* **WORK INSTRUCTION**: When you reach the line containing "- ruled out: the", stop after it; until then, copy each line of the listing exactly, starting with the first.

* **SUPPLIED MATERIAL**:
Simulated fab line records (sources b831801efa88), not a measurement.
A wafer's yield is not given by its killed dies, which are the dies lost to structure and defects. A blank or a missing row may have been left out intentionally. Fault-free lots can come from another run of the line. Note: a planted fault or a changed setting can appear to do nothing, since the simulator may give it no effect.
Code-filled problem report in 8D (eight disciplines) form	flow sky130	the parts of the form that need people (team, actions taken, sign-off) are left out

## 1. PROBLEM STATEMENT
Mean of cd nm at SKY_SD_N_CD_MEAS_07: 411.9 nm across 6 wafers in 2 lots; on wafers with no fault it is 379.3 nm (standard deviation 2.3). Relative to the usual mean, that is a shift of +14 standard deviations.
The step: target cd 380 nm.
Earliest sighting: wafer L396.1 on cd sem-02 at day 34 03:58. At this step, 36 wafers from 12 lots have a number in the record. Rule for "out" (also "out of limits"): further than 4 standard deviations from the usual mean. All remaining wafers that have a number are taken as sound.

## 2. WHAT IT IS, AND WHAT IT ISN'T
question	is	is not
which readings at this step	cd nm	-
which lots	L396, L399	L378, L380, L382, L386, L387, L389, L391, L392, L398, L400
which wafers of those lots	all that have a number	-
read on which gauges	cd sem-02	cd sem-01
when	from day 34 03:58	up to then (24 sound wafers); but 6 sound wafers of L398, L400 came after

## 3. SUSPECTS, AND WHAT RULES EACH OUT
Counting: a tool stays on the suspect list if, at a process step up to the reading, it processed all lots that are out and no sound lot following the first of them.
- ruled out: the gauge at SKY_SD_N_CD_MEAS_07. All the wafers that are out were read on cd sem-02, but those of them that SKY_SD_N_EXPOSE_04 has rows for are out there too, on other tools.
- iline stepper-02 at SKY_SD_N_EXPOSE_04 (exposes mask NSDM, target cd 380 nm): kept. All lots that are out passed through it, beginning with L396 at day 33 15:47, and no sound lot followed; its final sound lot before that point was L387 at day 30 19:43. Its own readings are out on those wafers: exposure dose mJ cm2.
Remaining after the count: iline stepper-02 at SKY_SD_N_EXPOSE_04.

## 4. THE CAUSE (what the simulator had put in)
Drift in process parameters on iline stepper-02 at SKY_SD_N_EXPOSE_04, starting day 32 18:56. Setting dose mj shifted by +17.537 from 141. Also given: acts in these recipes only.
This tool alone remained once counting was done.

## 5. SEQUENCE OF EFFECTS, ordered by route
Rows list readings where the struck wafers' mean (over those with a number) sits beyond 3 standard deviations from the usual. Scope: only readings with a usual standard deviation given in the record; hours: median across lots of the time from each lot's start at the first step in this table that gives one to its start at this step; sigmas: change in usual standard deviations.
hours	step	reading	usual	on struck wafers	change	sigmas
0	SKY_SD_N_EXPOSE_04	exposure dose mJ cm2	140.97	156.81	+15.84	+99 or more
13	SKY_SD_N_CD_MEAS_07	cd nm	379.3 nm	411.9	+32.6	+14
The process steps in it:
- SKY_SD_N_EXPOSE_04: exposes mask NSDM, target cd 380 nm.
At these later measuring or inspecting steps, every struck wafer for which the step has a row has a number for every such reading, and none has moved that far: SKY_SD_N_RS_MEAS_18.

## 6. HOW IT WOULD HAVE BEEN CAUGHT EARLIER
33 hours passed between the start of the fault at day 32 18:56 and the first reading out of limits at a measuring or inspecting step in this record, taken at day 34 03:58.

* **RESPONSE BOX**:
Simulated fab line records (sources b831801efa88), not a measurement.
A wafer's yield is not given by its killed dies, which are the dies lost to structure and defects. A blank or a missing row may have been left out intentionally. Fault-free lots can come from another run of the line. Note: a planted fault or a changed setting can appear to do nothing, since the simulator may give it no effect.
Code-filled problem report in 8D (eight disciplines) form	flow sky130	the parts of the form that need people (team, actions taken, sign-off) are left out

## 1. PROBLEM STATEMENT
Mean of cd nm at SKY_SD_N_CD_MEAS_07: 411.9 nm across 6 wafers in 2 lots; on wafers with no fault it is 379.3 nm (standard deviation 2.3). Relative to the usual mean, that is a shift of +14 standard deviations.
The step: target cd 380 nm.
Earliest sighting: wafer L396.1 on cd sem-02 at day 34 03:58. At this step, 36 wafers from 12 lots have a number in the record. Rule for "out" (also "out of limits"): further than 4 standard deviations from the usual mean. All remaining wafers that have a number are taken as sound.

## 2. WHAT IT IS, AND WHAT IT ISN'T
question	is	is not
which readings at this step	cd nm	-
which lots	L396, L399	L378, L380, L382, L386, L387, L389, L391, L392, L398, L400
which wafers of those lots	all that have a number	-
read on which gauges	cd sem-02	cd sem-01
when	from day 34 03:58	up to then (24 sound wafers); but 6 sound wafers of L398, L400 came after

## 3. SUSPECTS, AND WHAT RULES EACH OUT
Counting: a tool stays on the suspect list if, at a process step up to the reading, it processed all lots that are out and no sound lot following the first of them.
- ruled out: the gauge at SKY_SD_N_CD_MEAS_07. All the wafers that are out were read on cd sem-02, but those of them that SKY_SD_N_EXPOSE_04 has rows for are out there too, on other tools.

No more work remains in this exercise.